### Required action
Could you retype every record below exactly as it appears?

/---

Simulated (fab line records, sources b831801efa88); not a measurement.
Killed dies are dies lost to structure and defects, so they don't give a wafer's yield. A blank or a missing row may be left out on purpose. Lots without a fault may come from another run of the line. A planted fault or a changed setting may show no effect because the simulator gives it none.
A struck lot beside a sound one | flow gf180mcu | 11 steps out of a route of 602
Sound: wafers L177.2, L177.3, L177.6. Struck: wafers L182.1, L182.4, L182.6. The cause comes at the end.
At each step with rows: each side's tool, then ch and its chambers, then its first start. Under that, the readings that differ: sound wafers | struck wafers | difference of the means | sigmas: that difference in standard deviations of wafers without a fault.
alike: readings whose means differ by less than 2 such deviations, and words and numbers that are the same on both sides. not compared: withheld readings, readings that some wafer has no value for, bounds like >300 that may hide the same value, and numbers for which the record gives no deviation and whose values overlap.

\---

### Task solution
Simulated (fab line records, sources b831801efa88); not a measurement.
Killed dies are dies lost to structure and defects, so they don't give a wafer's yield. A blank or a missing row may be left out on purpose. Lots without a fault may come from another run of the line. A planted fault or a changed setting may show no effect because the simulator gives it none.
A struck lot beside a sound one | flow gf180mcu | 11 steps out of a route of 602
Sound: wafers L177.2, L177.3, L177.6. Struck: wafers L182.1, L182.4, L182.6. The cause comes at the end.
At each step with rows: each side's tool, then ch and its chambers, then its first start. Under that, the readings that differ: sound wafers | struck wafers | difference of the means | sigmas: that difference in standard deviations of wafers without a fault.
alike: readings whose means differ by less than 2 such deviations, and words and numbers that are the same on both sides. not compared: withheld readings, readings that some wafer has no value for, bounds like >300 that may hide the same value, and numbers for which the record gives no deviation and whose values overlap.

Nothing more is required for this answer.